Data section:
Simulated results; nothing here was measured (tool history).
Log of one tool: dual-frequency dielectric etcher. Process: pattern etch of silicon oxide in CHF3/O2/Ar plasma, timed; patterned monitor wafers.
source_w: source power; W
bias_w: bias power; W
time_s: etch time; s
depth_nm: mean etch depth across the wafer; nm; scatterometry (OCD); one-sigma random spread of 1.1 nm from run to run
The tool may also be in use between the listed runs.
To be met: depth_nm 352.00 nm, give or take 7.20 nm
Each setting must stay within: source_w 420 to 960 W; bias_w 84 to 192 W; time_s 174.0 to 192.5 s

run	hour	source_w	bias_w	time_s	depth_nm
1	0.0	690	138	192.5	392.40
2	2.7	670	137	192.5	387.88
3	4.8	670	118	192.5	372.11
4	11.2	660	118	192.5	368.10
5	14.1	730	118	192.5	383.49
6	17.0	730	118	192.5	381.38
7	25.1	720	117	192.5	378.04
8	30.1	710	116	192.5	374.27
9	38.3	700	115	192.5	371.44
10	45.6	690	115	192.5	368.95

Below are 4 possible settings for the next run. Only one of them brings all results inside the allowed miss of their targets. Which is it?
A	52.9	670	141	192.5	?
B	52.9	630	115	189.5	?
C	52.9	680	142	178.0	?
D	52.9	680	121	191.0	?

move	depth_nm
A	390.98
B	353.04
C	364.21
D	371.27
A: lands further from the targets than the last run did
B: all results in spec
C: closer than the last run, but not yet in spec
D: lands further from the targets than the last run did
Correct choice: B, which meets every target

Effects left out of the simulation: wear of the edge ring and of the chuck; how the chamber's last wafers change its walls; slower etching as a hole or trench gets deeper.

Exercise: Write out the whole listing again, exactly as it stands.

Expected answer:
Simulated results; nothing here was measured (tool history).
Log of one tool: dual-frequency dielectric etcher. Process: pattern etch of silicon oxide in CHF3/O2/Ar plasma, timed; patterned monitor wafers.
source_w: source power; W
bias_w: bias power; W
time_s: etch time; s
depth_nm: mean etch depth across the wafer; nm; scatterometry (OCD); one-sigma random spread of 1.1 nm from run to run
The tool may also be in use between the listed runs.
To be met: depth_nm 352.00 nm, give or take 7.20 nm
Each setting must stay within: source_w 420 to 960 W; bias_w 84 to 192 W; time_s 174.0 to 192.5 s

run	hour	source_w	bias_w	time_s	depth_nm
1	0.0	690	138	192.5	392.40
2	2.7	670	137	192.5	387.88
3	4.8	670	118	192.5	372.11
4	11.2	660	118	192.5	368.10
5	14.1	730	118	192.5	383.49
6	17.0	730	118	192.5	381.38
7	25.1	720	117	192.5	378.04
8	30.1	710	116	192.5	374.27
9	38.3	700	115	192.5	371.44
10	45.6	690	115	192.5	368.95

Below are 4 possible settings for the next run. Only one of them brings all results inside the allowed miss of their targets. Which is it?
A	52.9	670	141	192.5	?
B	52.9	630	115	189.5	?
C	52.9	680	142	178.0	?
D	52.9	680	121	191.0	?

move	depth_nm
A	390.98
B	353.04
C	364.21
D	371.27
A: lands further from the targets than the last run did
B: all results in spec
C: closer than the last run, but not yet in spec
D: lands further from the targets than the last run did
Correct choice: B, which meets every target

Effects left out of the simulation: wear of the edge ring and of the chuck; how the chamber's last wafers change its walls; slower etching as a hole or trench gets deeper.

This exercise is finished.